::: Input data :::

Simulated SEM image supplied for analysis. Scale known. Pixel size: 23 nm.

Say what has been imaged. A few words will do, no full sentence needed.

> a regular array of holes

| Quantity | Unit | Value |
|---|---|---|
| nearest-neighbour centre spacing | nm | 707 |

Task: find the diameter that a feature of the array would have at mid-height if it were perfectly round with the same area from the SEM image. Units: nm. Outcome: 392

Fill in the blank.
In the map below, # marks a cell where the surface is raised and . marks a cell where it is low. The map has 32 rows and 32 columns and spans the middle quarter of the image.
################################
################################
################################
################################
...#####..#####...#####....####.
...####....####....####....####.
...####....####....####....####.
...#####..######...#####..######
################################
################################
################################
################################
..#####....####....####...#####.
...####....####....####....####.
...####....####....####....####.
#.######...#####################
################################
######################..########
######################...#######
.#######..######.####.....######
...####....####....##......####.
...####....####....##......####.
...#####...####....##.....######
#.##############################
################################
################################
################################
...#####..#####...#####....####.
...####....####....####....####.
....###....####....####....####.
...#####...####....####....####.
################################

:::

Work item => Everything in the material above from the line that has "array of holes" through the line that has "Fill in the blank." must be duplicated exactly, with no other lines given.

Answer section =>
> a regular array of holes

| Quantity | Unit | Value |
|---|---|---|
| nearest-neighbour centre spacing | nm | 707 |

Task: find the diameter that a feature of the array would have at mid-height if it were perfectly round with the same area from the SEM image. Units: nm. Outcome: 392

Fill in the blank.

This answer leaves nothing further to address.